--- Required action ---
Begin with the first line of the entries below and reproduce each line exactly, ending with the line that holds "Post-settings text on".

--- Material provided ---
__________________________________________________
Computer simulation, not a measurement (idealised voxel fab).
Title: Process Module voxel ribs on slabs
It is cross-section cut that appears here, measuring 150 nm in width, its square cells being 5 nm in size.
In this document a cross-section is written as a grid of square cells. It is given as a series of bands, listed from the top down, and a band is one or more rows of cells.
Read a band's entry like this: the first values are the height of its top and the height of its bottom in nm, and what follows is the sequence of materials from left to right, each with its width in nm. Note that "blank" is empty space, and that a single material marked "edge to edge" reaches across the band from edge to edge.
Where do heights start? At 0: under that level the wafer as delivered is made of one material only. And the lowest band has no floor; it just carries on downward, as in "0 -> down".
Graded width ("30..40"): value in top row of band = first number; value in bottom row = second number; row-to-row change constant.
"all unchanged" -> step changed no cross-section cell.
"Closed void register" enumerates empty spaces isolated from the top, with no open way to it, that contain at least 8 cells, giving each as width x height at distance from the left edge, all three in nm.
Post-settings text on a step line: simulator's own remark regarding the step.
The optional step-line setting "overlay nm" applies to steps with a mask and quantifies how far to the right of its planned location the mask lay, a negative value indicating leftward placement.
__________________________________________________

--- Answer space ---
Computer simulation, not a measurement (idealised voxel fab).
Title: Process Module voxel ribs on slabs
It is cross-section cut that appears here, measuring 150 nm in width, its square cells being 5 nm in size.
In this document a cross-section is written as a grid of square cells. It is given as a series of bands, listed from the top down, and a band is one or more rows of cells.
Read a band's entry like this: the first values are the height of its top and the height of its bottom in nm, and what follows is the sequence of materials from left to right, each with its width in nm. Note that "blank" is empty space, and that a single material marked "edge to edge" reaches across the band from edge to edge.
Where do heights start? At 0: under that level the wafer as delivered is made of one material only. And the lowest band has no floor; it just carries on downward, as in "0 -> down".
Graded width ("30..40"): value in top row of band = first number; value in bottom row = second number; row-to-row change constant.
"all unchanged" -> step changed no cross-section cell.
"Closed void register" enumerates empty spaces isolated from the top, with no open way to it, that contain at least 8 cells, giving each as width x height at distance from the left edge, all three in nm.
Post-settings text on a step line: simulator's own remark regarding the step.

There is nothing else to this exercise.